_BRIEF_
Every line from the first one in the listing down to the line with "Killed dies are" should be restated word for word.

(DATA LISTING begins)
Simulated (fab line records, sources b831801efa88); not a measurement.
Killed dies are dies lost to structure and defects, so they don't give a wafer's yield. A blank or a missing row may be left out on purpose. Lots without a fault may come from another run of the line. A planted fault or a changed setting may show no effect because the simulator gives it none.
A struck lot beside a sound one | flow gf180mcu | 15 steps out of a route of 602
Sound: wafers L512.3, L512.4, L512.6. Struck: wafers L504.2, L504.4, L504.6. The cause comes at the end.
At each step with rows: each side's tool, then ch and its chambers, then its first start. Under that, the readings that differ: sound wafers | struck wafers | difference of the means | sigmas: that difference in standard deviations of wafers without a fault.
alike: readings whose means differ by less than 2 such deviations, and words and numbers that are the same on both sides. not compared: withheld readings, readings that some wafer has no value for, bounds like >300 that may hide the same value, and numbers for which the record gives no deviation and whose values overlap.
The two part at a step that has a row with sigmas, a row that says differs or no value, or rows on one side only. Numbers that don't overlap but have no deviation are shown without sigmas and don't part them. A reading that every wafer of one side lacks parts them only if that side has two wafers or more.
(DATA LISTING ends)

_RESULT_
Simulated (fab line records, sources b831801efa88); not a measurement.
Killed dies are dies lost to structure and defects, so they don't give a wafer's yield. A blank or a missing row may be left out on purpose. Lots without a fault may come from another run of the line. A planted fault or a changed setting may show no effect because the simulator gives it none.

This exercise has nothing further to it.